*** Material provided ***

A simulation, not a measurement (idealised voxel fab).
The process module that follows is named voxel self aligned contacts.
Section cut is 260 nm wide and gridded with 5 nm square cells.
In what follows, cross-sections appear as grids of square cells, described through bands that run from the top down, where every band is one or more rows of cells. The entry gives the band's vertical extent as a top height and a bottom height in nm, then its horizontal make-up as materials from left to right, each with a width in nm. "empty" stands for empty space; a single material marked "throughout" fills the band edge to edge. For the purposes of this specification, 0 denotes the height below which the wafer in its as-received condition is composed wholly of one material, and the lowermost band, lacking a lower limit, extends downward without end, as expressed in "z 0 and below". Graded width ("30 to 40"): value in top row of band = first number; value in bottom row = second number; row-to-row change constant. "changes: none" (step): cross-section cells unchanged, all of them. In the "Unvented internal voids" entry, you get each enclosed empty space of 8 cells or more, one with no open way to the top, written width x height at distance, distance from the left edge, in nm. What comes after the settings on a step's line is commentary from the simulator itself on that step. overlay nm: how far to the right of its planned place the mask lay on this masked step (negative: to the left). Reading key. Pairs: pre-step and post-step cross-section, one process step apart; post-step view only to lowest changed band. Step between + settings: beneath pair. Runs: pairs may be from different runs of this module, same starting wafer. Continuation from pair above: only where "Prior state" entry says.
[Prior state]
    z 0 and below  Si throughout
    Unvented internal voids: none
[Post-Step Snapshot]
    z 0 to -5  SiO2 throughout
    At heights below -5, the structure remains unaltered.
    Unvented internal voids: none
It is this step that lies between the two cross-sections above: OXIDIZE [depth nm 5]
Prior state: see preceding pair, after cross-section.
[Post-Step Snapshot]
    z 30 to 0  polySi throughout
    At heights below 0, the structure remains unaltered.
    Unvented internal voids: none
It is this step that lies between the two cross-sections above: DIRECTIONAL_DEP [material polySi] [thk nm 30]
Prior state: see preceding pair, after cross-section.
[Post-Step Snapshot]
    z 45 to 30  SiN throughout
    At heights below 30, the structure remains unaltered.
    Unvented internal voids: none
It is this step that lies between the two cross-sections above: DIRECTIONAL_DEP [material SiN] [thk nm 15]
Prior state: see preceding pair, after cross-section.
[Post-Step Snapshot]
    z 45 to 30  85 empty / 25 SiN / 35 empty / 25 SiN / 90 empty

*** End of Material provided ***

Work request: Copy out, word for word, the part of the entries above that begins at the line with "The process module" and ends at the line with "Section cut is", including both.

Task answer:
The process module that follows is named voxel self aligned contacts.
Section cut is 260 nm wide and gridded with 5 nm square cells.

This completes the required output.